BEGIN MATERIAL SHOWN

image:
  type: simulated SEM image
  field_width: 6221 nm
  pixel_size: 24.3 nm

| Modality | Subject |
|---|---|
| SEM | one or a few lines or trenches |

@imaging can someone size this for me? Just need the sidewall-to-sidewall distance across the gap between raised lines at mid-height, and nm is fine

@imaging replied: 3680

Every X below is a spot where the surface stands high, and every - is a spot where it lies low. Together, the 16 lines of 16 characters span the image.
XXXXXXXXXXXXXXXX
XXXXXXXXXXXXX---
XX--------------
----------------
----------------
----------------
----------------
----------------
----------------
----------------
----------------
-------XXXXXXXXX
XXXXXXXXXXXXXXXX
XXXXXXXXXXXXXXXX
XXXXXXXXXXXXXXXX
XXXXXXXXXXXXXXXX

END MATERIAL SHOWN

• REQUIREMENT: Reproduce the listing above line for line, exactly.

• TASK RESULT:
image:
  type: simulated SEM image
  field_width: 6221 nm
  pixel_size: 24.3 nm

| Modality | Subject |
|---|---|
| SEM | one or a few lines or trenches |

@imaging can someone size this for me? Just need the sidewall-to-sidewall distance across the gap between raised lines at mid-height, and nm is fine

@imaging replied: 3680

Every X below is a spot where the surface stands high, and every - is a spot where it lies low. Together, the 16 lines of 16 characters span the image.
XXXXXXXXXXXXXXXX
XXXXXXXXXXXXX---
XX--------------
----------------
----------------
----------------
----------------
----------------
----------------
----------------
----------------
-------XXXXXXXXX
XXXXXXXXXXXXXXXX
XXXXXXXXXXXXXXXX
XXXXXXXXXXXXXXXX
XXXXXXXXXXXXXXXX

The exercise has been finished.